◆ ◆ ◆ ◆ ◆
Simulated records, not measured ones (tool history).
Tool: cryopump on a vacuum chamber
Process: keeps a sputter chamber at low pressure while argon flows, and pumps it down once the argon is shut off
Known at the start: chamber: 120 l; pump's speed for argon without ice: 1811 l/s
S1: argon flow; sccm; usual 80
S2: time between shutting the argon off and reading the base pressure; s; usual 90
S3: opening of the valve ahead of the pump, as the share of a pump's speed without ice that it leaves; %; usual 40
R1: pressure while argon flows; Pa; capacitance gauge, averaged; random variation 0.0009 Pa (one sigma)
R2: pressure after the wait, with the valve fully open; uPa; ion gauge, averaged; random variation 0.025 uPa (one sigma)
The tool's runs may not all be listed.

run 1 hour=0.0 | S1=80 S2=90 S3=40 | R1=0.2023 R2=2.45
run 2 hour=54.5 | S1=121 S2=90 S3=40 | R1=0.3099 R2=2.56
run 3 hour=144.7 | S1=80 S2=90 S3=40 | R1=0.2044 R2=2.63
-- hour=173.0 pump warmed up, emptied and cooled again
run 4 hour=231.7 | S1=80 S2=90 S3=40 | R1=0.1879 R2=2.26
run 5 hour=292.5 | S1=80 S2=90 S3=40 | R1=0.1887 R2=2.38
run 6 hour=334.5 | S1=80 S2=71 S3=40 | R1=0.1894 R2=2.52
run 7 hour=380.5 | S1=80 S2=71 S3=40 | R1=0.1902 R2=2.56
◆ ◆ ◆ ◆ ◆

• [Work order]
Above are the records; set each one down word for word.

• [Exercise answer]
Simulated records, not measured ones (tool history).
Tool: cryopump on a vacuum chamber
Process: keeps a sputter chamber at low pressure while argon flows, and pumps it down once the argon is shut off
Known at the start: chamber: 120 l; pump's speed for argon without ice: 1811 l/s
S1: argon flow; sccm; usual 80
S2: time between shutting the argon off and reading the base pressure; s; usual 90
S3: opening of the valve ahead of the pump, as the share of a pump's speed without ice that it leaves; %; usual 40
R1: pressure while argon flows; Pa; capacitance gauge, averaged; random variation 0.0009 Pa (one sigma)
R2: pressure after the wait, with the valve fully open; uPa; ion gauge, averaged; random variation 0.025 uPa (one sigma)
The tool's runs may not all be listed.

run 1 hour=0.0 | S1=80 S2=90 S3=40 | R1=0.2023 R2=2.45
run 2 hour=54.5 | S1=121 S2=90 S3=40 | R1=0.3099 R2=2.56
run 3 hour=144.7 | S1=80 S2=90 S3=40 | R1=0.2044 R2=2.63
-- hour=173.0 pump warmed up, emptied and cooled again
run 4 hour=231.7 | S1=80 S2=90 S3=40 | R1=0.1879 R2=2.26
run 5 hour=292.5 | S1=80 S2=90 S3=40 | R1=0.1887 R2=2.38
run 6 hour=334.5 | S1=80 S2=71 S3=40 | R1=0.1894 R2=2.52
run 7 hour=380.5 | S1=80 S2=71 S3=40 | R1=0.1902 R2=2.56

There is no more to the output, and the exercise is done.